# Work task
Give every line of the records exactly, please, from the first up to and including the one containing "3 OXIDATION: thickness".

# Dataset extract
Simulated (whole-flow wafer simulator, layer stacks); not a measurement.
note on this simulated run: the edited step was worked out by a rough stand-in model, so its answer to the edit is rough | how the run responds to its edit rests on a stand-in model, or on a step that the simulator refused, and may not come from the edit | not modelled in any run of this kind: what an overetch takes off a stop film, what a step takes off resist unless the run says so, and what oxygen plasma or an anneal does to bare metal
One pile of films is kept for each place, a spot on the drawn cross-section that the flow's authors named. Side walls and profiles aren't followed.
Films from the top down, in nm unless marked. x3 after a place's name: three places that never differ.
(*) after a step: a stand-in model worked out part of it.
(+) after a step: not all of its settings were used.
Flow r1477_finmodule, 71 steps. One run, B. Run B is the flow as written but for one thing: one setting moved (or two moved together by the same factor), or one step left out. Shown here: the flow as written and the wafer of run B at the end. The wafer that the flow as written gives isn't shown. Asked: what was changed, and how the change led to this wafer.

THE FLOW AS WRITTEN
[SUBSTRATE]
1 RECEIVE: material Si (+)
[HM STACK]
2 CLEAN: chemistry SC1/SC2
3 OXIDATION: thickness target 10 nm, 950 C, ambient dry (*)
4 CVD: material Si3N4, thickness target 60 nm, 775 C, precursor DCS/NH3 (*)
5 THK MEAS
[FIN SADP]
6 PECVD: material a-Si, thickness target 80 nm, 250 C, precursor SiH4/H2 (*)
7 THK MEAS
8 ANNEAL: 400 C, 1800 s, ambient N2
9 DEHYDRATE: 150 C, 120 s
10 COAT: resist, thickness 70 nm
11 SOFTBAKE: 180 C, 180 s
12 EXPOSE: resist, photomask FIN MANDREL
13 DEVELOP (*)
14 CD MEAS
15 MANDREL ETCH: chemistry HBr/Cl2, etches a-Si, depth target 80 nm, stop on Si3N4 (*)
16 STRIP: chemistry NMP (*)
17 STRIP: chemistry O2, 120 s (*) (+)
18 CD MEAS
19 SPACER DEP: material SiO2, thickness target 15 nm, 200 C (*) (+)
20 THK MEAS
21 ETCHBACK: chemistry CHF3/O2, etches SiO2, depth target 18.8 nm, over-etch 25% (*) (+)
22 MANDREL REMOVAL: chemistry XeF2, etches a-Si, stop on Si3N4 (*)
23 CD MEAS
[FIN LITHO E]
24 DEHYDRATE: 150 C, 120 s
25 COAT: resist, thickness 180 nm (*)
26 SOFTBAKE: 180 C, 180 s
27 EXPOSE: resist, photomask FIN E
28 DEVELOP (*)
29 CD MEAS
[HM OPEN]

# Reply
Simulated (whole-flow wafer simulator, layer stacks); not a measurement.
note on this simulated run: the edited step was worked out by a rough stand-in model, so its answer to the edit is rough | how the run responds to its edit rests on a stand-in model, or on a step that the simulator refused, and may not come from the edit | not modelled in any run of this kind: what an overetch takes off a stop film, what a step takes off resist unless the run says so, and what oxygen plasma or an anneal does to bare metal
One pile of films is kept for each place, a spot on the drawn cross-section that the flow's authors named. Side walls and profiles aren't followed.
Films from the top down, in nm unless marked. x3 after a place's name: three places that never differ.
(*) after a step: a stand-in model worked out part of it.
(+) after a step: not all of its settings were used.
Flow r1477_finmodule, 71 steps. One run, B. Run B is the flow as written but for one thing: one setting moved (or two moved together by the same factor), or one step left out. Shown here: the flow as written and the wafer of run B at the end. The wafer that the flow as written gives isn't shown. Asked: what was changed, and how the change led to this wafer.

THE FLOW AS WRITTEN
[SUBSTRATE]
1 RECEIVE: material Si (+)
[HM STACK]
2 CLEAN: chemistry SC1/SC2
3 OXIDATION: thickness target 10 nm, 950 C, ambient dry (*)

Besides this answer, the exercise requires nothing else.